++++++++++++++++++++
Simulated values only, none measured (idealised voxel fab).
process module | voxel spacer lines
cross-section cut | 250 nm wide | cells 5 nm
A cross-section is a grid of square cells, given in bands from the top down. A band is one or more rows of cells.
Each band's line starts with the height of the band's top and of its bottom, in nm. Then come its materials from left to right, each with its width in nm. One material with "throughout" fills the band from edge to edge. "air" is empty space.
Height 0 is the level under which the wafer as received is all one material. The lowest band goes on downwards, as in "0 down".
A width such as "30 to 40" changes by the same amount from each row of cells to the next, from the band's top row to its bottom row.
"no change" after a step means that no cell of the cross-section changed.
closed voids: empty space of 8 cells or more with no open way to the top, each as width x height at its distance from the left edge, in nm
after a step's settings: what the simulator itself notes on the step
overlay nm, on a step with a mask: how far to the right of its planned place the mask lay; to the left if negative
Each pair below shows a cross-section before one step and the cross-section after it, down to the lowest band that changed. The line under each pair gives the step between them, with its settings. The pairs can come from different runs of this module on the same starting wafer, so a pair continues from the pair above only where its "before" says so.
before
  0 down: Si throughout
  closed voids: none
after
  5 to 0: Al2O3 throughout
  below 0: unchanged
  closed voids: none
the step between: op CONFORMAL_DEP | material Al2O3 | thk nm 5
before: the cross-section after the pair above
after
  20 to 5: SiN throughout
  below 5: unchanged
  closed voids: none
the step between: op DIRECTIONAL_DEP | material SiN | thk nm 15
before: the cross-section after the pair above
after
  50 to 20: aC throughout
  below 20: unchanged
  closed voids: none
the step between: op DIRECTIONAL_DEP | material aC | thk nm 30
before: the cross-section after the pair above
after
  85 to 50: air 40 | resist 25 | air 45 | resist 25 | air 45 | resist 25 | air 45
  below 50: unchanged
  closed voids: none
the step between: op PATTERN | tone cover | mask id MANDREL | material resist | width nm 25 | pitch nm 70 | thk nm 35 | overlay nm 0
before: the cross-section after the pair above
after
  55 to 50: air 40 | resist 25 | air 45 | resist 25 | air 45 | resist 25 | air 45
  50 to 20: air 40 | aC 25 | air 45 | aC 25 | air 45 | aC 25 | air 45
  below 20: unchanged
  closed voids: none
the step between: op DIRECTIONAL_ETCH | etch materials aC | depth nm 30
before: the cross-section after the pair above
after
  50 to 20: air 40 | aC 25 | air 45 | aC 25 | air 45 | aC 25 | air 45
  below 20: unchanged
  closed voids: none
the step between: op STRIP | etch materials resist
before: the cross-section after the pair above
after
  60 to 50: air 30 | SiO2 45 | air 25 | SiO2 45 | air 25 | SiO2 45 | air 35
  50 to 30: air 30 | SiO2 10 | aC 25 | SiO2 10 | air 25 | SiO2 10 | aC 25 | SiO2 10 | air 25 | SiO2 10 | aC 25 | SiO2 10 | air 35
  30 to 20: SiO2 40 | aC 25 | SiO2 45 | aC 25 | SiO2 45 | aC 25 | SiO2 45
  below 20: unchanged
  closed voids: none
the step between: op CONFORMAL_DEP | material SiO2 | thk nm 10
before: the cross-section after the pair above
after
++++++++++++++++++++

- _Brief_
Set down the lines of the listing word for word, from its first line through the line containing "overlay nm, on". Both of those lines belong in the answer, and no others do.

- _Reply_
Simulated values only, none measured (idealised voxel fab).
process module | voxel spacer lines
cross-section cut | 250 nm wide | cells 5 nm
A cross-section is a grid of square cells, given in bands from the top down. A band is one or more rows of cells.
Each band's line starts with the height of the band's top and of its bottom, in nm. Then come its materials from left to right, each with its width in nm. One material with "throughout" fills the band from edge to edge. "air" is empty space.
Height 0 is the level under which the wafer as received is all one material. The lowest band goes on downwards, as in "0 down".
A width such as "30 to 40" changes by the same amount from each row of cells to the next, from the band's top row to its bottom row.
"no change" after a step means that no cell of the cross-section changed.
closed voids: empty space of 8 cells or more with no open way to the top, each as width x height at its distance from the left edge, in nm
after a step's settings: what the simulator itself notes on the step
overlay nm, on a step with a mask: how far to the right of its planned place the mask lay; to the left if negative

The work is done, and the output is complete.